▶ **Information given**:
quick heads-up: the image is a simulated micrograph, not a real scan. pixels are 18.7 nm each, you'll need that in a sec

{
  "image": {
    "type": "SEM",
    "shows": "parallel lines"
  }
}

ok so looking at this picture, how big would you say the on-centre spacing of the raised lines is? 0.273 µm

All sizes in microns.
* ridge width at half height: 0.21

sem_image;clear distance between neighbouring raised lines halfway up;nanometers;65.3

▶ **Work item**: Between the first line of the entries above and the line with "half height: 0.21", both included, copy every line exactly and nothing outside that range.

▶ **Response**:
quick heads-up: the image is a simulated micrograph, not a real scan. pixels are 18.7 nm each, you'll need that in a sec

{
  "image": {
    "type": "SEM",
    "shows": "parallel lines"
  }
}

ok so looking at this picture, how big would you say the on-centre spacing of the raised lines is? 0.273 µm

All sizes in microns.
* ridge width at half height: 0.21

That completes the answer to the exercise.